__STUDY MATERIAL__
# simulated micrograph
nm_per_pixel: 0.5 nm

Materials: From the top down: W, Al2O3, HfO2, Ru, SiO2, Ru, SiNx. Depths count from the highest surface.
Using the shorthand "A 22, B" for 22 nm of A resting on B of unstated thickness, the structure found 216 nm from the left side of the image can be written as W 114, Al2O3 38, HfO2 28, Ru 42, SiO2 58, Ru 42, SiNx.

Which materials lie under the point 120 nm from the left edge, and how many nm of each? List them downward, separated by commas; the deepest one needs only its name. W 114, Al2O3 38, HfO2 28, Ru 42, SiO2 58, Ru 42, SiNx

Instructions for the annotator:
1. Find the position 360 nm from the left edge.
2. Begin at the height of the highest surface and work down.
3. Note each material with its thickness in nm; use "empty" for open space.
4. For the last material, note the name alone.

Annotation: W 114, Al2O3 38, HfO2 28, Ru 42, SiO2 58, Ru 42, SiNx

__WORK REQUEST__
All lines from the opening of the listing above through the line that contains "Using the shorthand" should be given again exactly, and nothing more.

__REPLY__
# simulated micrograph
nm_per_pixel: 0.5 nm

Materials: From the top down: W, Al2O3, HfO2, Ru, SiO2, Ru, SiNx. Depths count from the highest surface.
Using the shorthand "A 22, B" for 22 nm of A resting on B of unstated thickness, the structure found 216 nm from the left side of the image can be written as W 114, Al2O3 38, HfO2 28, Ru 42, SiO2 58, Ru 42, SiNx.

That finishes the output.